Work order — Restate the opening lines of the material below word for word, stopping after the line that contains "S4: pressure of".

Data under study —
- Opening Delimiter -
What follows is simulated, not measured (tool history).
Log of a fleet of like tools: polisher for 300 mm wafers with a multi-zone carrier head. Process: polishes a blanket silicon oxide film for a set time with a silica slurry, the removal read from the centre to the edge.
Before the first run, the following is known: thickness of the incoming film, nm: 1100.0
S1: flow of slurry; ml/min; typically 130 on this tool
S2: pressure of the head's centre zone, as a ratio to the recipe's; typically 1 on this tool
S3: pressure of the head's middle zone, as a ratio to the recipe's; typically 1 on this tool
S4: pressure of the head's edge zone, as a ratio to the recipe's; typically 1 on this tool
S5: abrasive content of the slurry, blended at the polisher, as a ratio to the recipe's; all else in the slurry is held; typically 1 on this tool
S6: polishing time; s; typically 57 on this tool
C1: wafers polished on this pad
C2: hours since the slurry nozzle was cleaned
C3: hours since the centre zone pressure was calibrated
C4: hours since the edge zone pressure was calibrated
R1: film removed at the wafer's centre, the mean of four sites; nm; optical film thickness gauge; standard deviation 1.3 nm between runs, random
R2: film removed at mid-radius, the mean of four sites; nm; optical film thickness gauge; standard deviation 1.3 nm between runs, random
- Closing Delimiter -

Answer section —
What follows is simulated, not measured (tool history).
Log of a fleet of like tools: polisher for 300 mm wafers with a multi-zone carrier head. Process: polishes a blanket silicon oxide film for a set time with a silica slurry, the removal read from the centre to the edge.
Before the first run, the following is known: thickness of the incoming film, nm: 1100.0
S1: flow of slurry; ml/min; typically 130 on this tool
S2: pressure of the head's centre zone, as a ratio to the recipe's; typically 1 on this tool
S3: pressure of the head's middle zone, as a ratio to the recipe's; typically 1 on this tool
S4: pressure of the head's edge zone, as a ratio to the recipe's; typically 1 on this tool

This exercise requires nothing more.